= = = = = = =

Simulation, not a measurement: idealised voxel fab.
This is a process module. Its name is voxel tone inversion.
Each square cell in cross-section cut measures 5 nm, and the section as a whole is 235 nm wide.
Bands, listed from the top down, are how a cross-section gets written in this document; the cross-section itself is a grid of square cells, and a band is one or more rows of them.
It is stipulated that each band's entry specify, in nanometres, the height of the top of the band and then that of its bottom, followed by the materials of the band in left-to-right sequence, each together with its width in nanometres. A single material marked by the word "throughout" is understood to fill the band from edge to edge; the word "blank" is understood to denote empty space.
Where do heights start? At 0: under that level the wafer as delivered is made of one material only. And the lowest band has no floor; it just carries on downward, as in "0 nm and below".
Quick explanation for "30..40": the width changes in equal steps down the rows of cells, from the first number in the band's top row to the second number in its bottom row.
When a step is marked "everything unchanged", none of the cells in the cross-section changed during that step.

= = = = = = =

Please reproduce all of the entries above exactly as they appear.

Simulation, not a measurement: idealised voxel fab.
This is a process module. Its name is voxel tone inversion.
Each square cell in cross-section cut measures 5 nm, and the section as a whole is 235 nm wide.
Bands, listed from the top down, are how a cross-section gets written in this document; the cross-section itself is a grid of square cells, and a band is one or more rows of them.
It is stipulated that each band's entry specify, in nanometres, the height of the top of the band and then that of its bottom, followed by the materials of the band in left-to-right sequence, each together with its width in nanometres. A single material marked by the word "throughout" is understood to fill the band from edge to edge; the word "blank" is understood to denote empty space.
Where do heights start? At 0: under that level the wafer as delivered is made of one material only. And the lowest band has no floor; it just carries on downward, as in "0 nm and below".
Quick explanation for "30..40": the width changes in equal steps down the rows of cells, from the first number in the band's top row to the second number in its bottom row.
When a step is marked "everything unchanged", none of the cells in the cross-section changed during that step.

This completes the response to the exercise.